————

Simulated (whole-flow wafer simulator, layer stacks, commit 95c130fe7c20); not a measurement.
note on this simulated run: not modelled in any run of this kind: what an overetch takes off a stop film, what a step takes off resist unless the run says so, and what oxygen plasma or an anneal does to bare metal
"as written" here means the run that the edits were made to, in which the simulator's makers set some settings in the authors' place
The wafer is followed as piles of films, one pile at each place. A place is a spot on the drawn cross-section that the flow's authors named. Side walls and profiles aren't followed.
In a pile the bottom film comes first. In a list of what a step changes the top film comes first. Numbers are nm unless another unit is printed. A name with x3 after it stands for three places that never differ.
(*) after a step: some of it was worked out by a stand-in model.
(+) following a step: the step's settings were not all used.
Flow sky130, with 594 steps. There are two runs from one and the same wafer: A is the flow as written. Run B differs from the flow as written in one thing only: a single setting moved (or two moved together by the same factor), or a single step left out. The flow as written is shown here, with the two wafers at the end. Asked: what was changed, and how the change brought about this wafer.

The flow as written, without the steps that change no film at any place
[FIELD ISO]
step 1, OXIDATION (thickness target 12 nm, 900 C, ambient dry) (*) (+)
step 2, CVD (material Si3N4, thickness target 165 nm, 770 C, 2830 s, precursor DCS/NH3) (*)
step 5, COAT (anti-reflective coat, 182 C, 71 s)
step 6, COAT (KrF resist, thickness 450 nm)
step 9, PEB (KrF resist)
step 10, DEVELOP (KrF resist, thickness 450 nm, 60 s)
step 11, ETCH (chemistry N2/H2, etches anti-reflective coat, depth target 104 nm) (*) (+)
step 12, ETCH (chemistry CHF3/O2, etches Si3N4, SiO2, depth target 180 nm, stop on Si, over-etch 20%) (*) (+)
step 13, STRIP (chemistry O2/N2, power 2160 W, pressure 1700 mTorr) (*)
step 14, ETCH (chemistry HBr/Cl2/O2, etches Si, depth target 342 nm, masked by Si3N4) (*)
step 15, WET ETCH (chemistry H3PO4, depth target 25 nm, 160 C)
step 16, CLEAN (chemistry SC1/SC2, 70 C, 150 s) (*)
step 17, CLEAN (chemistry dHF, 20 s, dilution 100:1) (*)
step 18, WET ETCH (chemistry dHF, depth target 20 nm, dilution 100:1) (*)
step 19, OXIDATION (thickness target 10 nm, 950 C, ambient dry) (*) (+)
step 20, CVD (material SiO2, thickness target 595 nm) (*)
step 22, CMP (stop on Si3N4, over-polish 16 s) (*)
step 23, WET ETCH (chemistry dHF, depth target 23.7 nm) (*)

————

- [Brief]
Repeat only the lines above, from the first line of the entries through the line that contains "The wafer is", including both ends.

- [Problem solution]
Simulated (whole-flow wafer simulator, layer stacks, commit 95c130fe7c20); not a measurement.
note on this simulated run: not modelled in any run of this kind: what an overetch takes off a stop film, what a step takes off resist unless the run says so, and what oxygen plasma or an anneal does to bare metal
"as written" here means the run that the edits were made to, in which the simulator's makers set some settings in the authors' place
The wafer is followed as piles of films, one pile at each place. A place is a spot on the drawn cross-section that the flow's authors named. Side walls and profiles aren't followed.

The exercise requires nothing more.